▶ [Excerpted records]:
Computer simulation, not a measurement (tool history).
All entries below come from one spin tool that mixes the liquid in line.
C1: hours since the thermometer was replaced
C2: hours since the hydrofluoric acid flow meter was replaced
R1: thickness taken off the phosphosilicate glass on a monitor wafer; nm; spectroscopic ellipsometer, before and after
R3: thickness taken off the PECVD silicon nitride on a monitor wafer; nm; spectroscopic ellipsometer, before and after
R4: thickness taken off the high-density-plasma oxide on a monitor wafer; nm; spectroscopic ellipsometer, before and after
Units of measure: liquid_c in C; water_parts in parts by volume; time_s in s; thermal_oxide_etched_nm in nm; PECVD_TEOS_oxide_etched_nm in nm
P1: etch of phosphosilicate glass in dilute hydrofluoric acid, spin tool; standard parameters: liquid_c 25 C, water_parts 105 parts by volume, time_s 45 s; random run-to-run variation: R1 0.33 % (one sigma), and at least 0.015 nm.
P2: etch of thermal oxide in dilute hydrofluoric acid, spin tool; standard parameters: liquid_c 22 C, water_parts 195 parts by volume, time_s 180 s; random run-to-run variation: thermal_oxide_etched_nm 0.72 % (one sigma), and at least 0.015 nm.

▶ [Work item]:
Retype the listing above without a single difference.

▶ [Response box]:
Computer simulation, not a measurement (tool history).
All entries below come from one spin tool that mixes the liquid in line.
C1: hours since the thermometer was replaced
C2: hours since the hydrofluoric acid flow meter was replaced
R1: thickness taken off the phosphosilicate glass on a monitor wafer; nm; spectroscopic ellipsometer, before and after
R3: thickness taken off the PECVD silicon nitride on a monitor wafer; nm; spectroscopic ellipsometer, before and after
R4: thickness taken off the high-density-plasma oxide on a monitor wafer; nm; spectroscopic ellipsometer, before and after
Units of measure: liquid_c in C; water_parts in parts by volume; time_s in s; thermal_oxide_etched_nm in nm; PECVD_TEOS_oxide_etched_nm in nm
P1: etch of phosphosilicate glass in dilute hydrofluoric acid, spin tool; standard parameters: liquid_c 25 C, water_parts 105 parts by volume, time_s 45 s; random run-to-run variation: R1 0.33 % (one sigma), and at least 0.015 nm.
P2: etch of thermal oxide in dilute hydrofluoric acid, spin tool; standard parameters: liquid_c 22 C, water_parts 195 parts by volume, time_s 180 s; random run-to-run variation: thermal_oxide_etched_nm 0.72 % (one sigma), and at least 0.015 nm.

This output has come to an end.